# Given records:
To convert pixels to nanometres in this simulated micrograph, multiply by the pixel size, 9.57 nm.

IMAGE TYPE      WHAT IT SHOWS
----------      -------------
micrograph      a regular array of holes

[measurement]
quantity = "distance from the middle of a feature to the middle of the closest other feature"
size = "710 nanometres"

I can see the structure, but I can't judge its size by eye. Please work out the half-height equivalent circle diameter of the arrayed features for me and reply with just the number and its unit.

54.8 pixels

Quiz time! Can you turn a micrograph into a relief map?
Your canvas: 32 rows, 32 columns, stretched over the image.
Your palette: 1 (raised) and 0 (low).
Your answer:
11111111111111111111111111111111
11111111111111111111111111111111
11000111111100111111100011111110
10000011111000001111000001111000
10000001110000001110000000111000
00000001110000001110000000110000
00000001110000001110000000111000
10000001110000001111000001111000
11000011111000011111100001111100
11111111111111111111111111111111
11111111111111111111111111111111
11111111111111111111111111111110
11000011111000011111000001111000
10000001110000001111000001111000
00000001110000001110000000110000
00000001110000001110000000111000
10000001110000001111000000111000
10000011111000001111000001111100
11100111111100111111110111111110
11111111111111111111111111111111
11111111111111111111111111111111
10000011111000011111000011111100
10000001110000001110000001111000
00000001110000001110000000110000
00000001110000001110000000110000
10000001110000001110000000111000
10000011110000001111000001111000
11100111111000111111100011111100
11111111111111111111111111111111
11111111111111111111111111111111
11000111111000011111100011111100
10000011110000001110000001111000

# Work order:
Reproduce, line for line, the material, starting at its first line, and end once the line holding "11000111111000011111100011111100" has been output.

# Result:
To convert pixels to nanometres in this simulated micrograph, multiply by the pixel size, 9.57 nm.

IMAGE TYPE      WHAT IT SHOWS
----------      -------------
micrograph      a regular array of holes

[measurement]
quantity = "distance from the middle of a feature to the middle of the closest other feature"
size = "710 nanometres"

I can see the structure, but I can't judge its size by eye. Please work out the half-height equivalent circle diameter of the arrayed features for me and reply with just the number and its unit.

54.8 pixels

Quiz time! Can you turn a micrograph into a relief map?
Your canvas: 32 rows, 32 columns, stretched over the image.
Your palette: 1 (raised) and 0 (low).
Your answer:
11111111111111111111111111111111
11111111111111111111111111111111
11000111111100111111100011111110
10000011111000001111000001111000
10000001110000001110000000111000
00000001110000001110000000110000
00000001110000001110000000111000
10000001110000001111000001111000
11000011111000011111100001111100
11111111111111111111111111111111
11111111111111111111111111111111
11111111111111111111111111111110
11000011111000011111000001111000
10000001110000001111000001111000
00000001110000001110000000110000
00000001110000001110000000111000
10000001110000001111000000111000
10000011111000001111000001111100
11100111111100111111110111111110
11111111111111111111111111111111
11111111111111111111111111111111
10000011111000011111000011111100
10000001110000001110000001111000
00000001110000001110000000110000
00000001110000001110000000110000
10000001110000001110000000111000
10000011110000001111000001111000
11100111111000111111100011111100
11111111111111111111111111111111
11111111111111111111111111111111
11000111111000011111100011111100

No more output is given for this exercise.